§ **EXTRACTED INFORMATION**
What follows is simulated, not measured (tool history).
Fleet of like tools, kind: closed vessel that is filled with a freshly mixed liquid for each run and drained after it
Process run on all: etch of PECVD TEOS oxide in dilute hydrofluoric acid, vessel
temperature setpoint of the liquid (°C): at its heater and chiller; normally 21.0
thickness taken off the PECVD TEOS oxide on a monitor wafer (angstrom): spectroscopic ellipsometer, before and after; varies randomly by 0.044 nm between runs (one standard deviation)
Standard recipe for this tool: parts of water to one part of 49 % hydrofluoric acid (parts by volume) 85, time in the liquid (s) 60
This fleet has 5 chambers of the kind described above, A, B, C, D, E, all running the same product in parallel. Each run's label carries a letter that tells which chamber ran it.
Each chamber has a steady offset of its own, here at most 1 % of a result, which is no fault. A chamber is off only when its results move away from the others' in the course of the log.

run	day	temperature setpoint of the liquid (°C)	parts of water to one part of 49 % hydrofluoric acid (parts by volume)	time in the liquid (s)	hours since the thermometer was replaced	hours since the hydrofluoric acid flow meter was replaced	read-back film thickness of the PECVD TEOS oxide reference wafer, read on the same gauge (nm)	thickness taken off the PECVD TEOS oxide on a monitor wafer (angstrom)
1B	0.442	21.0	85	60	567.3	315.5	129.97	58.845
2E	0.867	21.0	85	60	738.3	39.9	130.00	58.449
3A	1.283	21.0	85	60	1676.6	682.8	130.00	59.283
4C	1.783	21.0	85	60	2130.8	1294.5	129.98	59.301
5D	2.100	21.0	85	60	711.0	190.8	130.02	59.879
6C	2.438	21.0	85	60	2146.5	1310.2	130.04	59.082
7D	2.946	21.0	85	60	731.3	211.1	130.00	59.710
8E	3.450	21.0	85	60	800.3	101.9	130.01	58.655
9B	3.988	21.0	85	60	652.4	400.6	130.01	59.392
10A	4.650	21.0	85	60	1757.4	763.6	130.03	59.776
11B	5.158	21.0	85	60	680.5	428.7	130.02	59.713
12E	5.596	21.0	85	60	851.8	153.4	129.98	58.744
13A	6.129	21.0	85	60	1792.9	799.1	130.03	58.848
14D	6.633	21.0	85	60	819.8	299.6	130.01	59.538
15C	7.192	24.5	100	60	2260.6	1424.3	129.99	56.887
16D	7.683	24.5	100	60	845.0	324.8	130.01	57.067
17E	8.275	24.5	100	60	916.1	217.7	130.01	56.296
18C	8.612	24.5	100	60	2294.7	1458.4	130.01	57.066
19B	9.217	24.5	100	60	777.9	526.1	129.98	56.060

§ **WORK ITEM**
Write out only the lines that run from the line containing "Standard recipe for" through the line containing "Each chamber has", both included, exactly as they appear above.

§ **WRITTEN REPLY**
Standard recipe for this tool: parts of water to one part of 49 % hydrofluoric acid (parts by volume) 85, time in the liquid (s) 60
This fleet has 5 chambers of the kind described above, A, B, C, D, E, all running the same product in parallel. Each run's label carries a letter that tells which chamber ran it.
Each chamber has a steady offset of its own, here at most 1 % of a result, which is no fault. A chamber is off only when its results move away from the others' in the course of the log.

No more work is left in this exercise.